+ + +
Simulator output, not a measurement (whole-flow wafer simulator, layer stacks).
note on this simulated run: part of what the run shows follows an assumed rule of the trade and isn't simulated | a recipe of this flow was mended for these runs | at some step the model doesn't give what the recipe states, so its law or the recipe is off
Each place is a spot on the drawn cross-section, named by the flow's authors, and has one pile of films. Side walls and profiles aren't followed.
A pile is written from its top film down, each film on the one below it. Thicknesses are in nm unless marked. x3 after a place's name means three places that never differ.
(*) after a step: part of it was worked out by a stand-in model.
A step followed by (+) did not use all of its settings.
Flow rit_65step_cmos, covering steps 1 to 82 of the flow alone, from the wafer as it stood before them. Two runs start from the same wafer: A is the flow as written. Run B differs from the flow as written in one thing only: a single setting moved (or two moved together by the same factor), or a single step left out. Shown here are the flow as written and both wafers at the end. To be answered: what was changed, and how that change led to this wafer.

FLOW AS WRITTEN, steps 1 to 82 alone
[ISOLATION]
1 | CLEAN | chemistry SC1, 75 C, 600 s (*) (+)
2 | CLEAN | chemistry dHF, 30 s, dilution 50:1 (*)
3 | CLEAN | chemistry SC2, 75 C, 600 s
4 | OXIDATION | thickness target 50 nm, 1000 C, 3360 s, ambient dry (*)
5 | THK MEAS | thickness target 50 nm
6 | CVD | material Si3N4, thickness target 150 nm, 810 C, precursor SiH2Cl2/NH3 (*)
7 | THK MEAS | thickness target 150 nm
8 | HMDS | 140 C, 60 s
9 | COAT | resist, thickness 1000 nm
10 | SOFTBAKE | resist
+ + +

Work item
Without skipping a line, retype the full listing.

Your response
Simulator output, not a measurement (whole-flow wafer simulator, layer stacks).
note on this simulated run: part of what the run shows follows an assumed rule of the trade and isn't simulated | a recipe of this flow was mended for these runs | at some step the model doesn't give what the recipe states, so its law or the recipe is off
Each place is a spot on the drawn cross-section, named by the flow's authors, and has one pile of films. Side walls and profiles aren't followed.
A pile is written from its top film down, each film on the one below it. Thicknesses are in nm unless marked. x3 after a place's name means three places that never differ.
(*) after a step: part of it was worked out by a stand-in model.
A step followed by (+) did not use all of its settings.
Flow rit_65step_cmos, covering steps 1 to 82 of the flow alone, from the wafer as it stood before them. Two runs start from the same wafer: A is the flow as written. Run B differs from the flow as written in one thing only: a single setting moved (or two moved together by the same factor), or a single step left out. Shown here are the flow as written and both wafers at the end. To be answered: what was changed, and how that change led to this wafer.

FLOW AS WRITTEN, steps 1 to 82 alone
[ISOLATION]
1 | CLEAN | chemistry SC1, 75 C, 600 s (*) (+)
2 | CLEAN | chemistry dHF, 30 s, dilution 50:1 (*)
3 | CLEAN | chemistry SC2, 75 C, 600 s
4 | OXIDATION | thickness target 50 nm, 1000 C, 3360 s, ambient dry (*)
5 | THK MEAS | thickness target 50 nm
6 | CVD | material Si3N4, thickness target 150 nm, 810 C, precursor SiH2Cl2/NH3 (*)
7 | THK MEAS | thickness target 150 nm
8 | HMDS | 140 C, 60 s
9 | COAT | resist, thickness 1000 nm
10 | SOFTBAKE | resist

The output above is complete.